===== Dataset entries =====

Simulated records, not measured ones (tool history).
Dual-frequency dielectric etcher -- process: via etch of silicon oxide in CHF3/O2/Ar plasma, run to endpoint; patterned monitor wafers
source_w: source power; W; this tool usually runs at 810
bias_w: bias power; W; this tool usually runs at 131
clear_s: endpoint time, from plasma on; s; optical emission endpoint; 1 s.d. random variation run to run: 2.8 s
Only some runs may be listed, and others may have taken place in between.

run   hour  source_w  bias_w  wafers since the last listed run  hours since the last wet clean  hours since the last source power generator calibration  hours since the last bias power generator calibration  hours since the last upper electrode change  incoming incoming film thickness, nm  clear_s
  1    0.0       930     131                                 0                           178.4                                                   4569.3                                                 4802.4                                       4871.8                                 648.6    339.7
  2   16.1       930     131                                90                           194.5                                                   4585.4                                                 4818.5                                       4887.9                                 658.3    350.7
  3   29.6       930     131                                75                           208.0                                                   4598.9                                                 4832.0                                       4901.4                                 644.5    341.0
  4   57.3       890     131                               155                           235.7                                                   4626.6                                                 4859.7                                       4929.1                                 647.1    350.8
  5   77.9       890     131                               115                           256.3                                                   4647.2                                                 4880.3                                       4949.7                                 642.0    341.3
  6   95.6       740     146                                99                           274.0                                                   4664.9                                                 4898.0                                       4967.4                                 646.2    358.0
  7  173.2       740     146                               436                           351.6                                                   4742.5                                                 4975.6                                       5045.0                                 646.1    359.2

=====

Requirement: Quote the records above from their first line through the line containing "source_w: source power;", both ends included.

Response area:
Simulated records, not measured ones (tool history).
Dual-frequency dielectric etcher -- process: via etch of silicon oxide in CHF3/O2/Ar plasma, run to endpoint; patterned monitor wafers
source_w: source power; W; this tool usually runs at 810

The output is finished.